■ Assignment:
Output, word for word, every line from the start of the listing down to and including the line that contains "The cross-section shown"; include nothing else.

*** Dataset content ***
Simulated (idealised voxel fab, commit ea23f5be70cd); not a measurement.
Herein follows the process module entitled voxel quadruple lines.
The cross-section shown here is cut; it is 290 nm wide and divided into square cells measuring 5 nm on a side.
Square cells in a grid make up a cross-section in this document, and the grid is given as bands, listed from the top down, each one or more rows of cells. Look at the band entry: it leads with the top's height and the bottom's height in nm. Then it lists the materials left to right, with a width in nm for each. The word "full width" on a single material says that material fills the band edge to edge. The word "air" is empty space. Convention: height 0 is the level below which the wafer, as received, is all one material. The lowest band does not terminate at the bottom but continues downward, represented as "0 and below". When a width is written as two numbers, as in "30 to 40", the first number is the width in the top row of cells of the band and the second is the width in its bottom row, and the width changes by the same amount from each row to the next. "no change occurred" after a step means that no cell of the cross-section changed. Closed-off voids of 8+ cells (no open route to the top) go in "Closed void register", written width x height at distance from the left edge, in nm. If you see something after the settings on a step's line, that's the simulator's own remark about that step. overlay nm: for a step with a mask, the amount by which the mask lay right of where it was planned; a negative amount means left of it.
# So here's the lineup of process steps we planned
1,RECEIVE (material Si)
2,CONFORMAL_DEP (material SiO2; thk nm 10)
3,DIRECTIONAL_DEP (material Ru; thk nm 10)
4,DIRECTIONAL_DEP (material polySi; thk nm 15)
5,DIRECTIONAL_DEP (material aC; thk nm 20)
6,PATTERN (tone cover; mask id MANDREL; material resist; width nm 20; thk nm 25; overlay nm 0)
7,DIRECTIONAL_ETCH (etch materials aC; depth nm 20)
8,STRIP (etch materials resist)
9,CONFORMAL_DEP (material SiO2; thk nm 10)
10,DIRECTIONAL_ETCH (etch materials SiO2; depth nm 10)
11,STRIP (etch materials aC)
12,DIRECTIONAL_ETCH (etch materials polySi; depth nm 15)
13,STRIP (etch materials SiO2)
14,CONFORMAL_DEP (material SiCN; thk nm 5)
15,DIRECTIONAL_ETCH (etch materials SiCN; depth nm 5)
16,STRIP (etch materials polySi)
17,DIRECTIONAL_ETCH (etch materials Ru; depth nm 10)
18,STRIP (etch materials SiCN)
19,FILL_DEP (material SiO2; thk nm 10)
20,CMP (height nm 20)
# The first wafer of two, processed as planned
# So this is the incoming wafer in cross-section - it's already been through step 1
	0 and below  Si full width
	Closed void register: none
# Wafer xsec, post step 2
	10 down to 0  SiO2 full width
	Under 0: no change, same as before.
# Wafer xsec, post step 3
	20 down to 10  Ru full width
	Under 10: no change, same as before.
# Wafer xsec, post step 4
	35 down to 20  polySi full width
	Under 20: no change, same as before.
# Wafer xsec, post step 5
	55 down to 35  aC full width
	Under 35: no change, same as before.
*** End of Dataset content ***

■ Written solution:
Simulated (idealised voxel fab, commit ea23f5be70cd); not a measurement.
Herein follows the process module entitled voxel quadruple lines.
The cross-section shown here is cut; it is 290 nm wide and divided into square cells measuring 5 nm on a side.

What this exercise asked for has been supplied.